> EXTRACTED MATERIAL
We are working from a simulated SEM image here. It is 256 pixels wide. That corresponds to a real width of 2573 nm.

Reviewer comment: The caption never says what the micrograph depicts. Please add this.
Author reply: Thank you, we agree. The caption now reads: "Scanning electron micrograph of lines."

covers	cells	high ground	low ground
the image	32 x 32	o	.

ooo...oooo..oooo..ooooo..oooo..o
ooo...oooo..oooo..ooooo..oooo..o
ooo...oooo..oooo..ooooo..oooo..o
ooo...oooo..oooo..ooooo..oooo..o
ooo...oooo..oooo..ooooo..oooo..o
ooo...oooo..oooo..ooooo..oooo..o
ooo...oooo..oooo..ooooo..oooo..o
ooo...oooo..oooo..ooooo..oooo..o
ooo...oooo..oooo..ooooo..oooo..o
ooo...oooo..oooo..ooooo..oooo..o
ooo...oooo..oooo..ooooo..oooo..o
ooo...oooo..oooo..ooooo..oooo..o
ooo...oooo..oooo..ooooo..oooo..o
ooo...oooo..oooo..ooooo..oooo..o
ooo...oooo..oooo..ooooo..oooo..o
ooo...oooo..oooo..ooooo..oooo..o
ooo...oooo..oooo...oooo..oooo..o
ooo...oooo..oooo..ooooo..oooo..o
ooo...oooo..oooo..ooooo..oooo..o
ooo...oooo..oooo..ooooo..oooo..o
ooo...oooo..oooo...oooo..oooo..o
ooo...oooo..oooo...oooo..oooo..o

> WORK TASK
Go through the listing and write out each line exactly.

> ANSWER SECTION
We are working from a simulated SEM image here. It is 256 pixels wide. That corresponds to a real width of 2573 nm.

Reviewer comment: The caption never says what the micrograph depicts. Please add this.
Author reply: Thank you, we agree. The caption now reads: "Scanning electron micrograph of lines."

covers	cells	high ground	low ground
the image	32 x 32	o	.

ooo...oooo..oooo..ooooo..oooo..o
ooo...oooo..oooo..ooooo..oooo..o
ooo...oooo..oooo..ooooo..oooo..o
ooo...oooo..oooo..ooooo..oooo..o
ooo...oooo..oooo..ooooo..oooo..o
ooo...oooo..oooo..ooooo..oooo..o
ooo...oooo..oooo..ooooo..oooo..o
ooo...oooo..oooo..ooooo..oooo..o
ooo...oooo..oooo..ooooo..oooo..o
ooo...oooo..oooo..ooooo..oooo..o
ooo...oooo..oooo..ooooo..oooo..o
ooo...oooo..oooo..ooooo..oooo..o
ooo...oooo..oooo..ooooo..oooo..o
ooo...oooo..oooo..ooooo..oooo..o
ooo...oooo..oooo..ooooo..oooo..o
ooo...oooo..oooo..ooooo..oooo..o
ooo...oooo..oooo...oooo..oooo..o
ooo...oooo..oooo..ooooo..oooo..o
ooo...oooo..oooo..ooooo..oooo..o
ooo...oooo..oooo..ooooo..oooo..o
ooo...oooo..oooo...oooo..oooo..o
ooo...oooo..oooo...oooo..oooo..o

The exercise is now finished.